**Stored data**
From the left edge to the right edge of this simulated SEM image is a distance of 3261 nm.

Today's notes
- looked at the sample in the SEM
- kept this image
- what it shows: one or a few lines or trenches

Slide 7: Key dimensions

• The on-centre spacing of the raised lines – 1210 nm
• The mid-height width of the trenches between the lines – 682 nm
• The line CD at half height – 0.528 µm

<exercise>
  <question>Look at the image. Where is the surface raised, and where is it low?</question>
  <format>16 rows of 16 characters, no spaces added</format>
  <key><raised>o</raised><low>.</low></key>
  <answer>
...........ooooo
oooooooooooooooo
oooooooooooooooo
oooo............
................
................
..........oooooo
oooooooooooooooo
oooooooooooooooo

**Task item**
May I have all of the records repeated exactly?

**Task result**
From the left edge to the right edge of this simulated SEM image is a distance of 3261 nm.

Today's notes
- looked at the sample in the SEM
- kept this image
- what it shows: one or a few lines or trenches

Slide 7: Key dimensions

• The on-centre spacing of the raised lines – 1210 nm
• The mid-height width of the trenches between the lines – 682 nm
• The line CD at half height – 0.528 µm

<exercise>
  <question>Look at the image. Where is the surface raised, and where is it low?</question>
  <format>16 rows of 16 characters, no spaces added</format>
  <key><raised>o</raised><low>.</low></key>
  <answer>
...........ooooo
oooooooooooooooo
oooooooooooooooo
oooo............
................
................
..........oooooo
oooooooooooooooo
oooooooooooooooo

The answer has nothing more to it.